***

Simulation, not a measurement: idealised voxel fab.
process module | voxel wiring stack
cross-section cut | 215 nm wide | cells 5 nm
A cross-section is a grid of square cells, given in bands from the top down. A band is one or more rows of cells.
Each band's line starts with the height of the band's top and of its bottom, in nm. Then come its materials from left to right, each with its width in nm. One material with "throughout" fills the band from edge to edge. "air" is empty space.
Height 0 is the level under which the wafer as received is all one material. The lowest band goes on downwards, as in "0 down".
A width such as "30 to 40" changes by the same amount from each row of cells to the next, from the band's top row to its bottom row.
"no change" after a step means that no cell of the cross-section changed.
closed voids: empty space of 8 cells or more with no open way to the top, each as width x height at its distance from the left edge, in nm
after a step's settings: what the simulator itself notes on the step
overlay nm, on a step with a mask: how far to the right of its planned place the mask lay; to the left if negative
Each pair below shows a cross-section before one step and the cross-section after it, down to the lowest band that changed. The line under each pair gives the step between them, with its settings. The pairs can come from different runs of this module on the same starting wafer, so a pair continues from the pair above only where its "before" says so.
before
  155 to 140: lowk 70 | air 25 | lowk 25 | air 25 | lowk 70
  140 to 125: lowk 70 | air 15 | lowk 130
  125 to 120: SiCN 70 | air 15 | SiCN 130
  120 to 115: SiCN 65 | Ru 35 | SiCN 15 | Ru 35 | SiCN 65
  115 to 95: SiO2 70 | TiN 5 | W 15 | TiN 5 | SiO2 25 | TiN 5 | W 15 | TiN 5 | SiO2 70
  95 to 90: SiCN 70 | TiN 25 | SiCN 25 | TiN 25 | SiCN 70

***

> **WORK REQUEST**
Once you have read the records above, write them all out exactly.

> **WRITTEN ANSWER**
Simulation, not a measurement: idealised voxel fab.
process module | voxel wiring stack
cross-section cut | 215 nm wide | cells 5 nm
A cross-section is a grid of square cells, given in bands from the top down. A band is one or more rows of cells.
Each band's line starts with the height of the band's top and of its bottom, in nm. Then come its materials from left to right, each with its width in nm. One material with "throughout" fills the band from edge to edge. "air" is empty space.
Height 0 is the level under which the wafer as received is all one material. The lowest band goes on downwards, as in "0 down".
A width such as "30 to 40" changes by the same amount from each row of cells to the next, from the band's top row to its bottom row.
"no change" after a step means that no cell of the cross-section changed.
closed voids: empty space of 8 cells or more with no open way to the top, each as width x height at its distance from the left edge, in nm
after a step's settings: what the simulator itself notes on the step
overlay nm, on a step with a mask: how far to the right of its planned place the mask lay; to the left if negative
Each pair below shows a cross-section before one step and the cross-section after it, down to the lowest band that changed. The line under each pair gives the step between them, with its settings. The pairs can come from different runs of this module on the same starting wafer, so a pair continues from the pair above only where its "before" says so.
before
  155 to 140: lowk 70 | air 25 | lowk 25 | air 25 | lowk 70
  140 to 125: lowk 70 | air 15 | lowk 130
  125 to 120: SiCN 70 | air 15 | SiCN 130
  120 to 115: SiCN 65 | Ru 35 | SiCN 15 | Ru 35 | SiCN 65
  115 to 95: SiO2 70 | TiN 5 | W 15 | TiN 5 | SiO2 25 | TiN 5 | W 15 | TiN 5 | SiO2 70
  95 to 90: SiCN 70 | TiN 25 | SiCN 25 | TiN 25 | SiCN 70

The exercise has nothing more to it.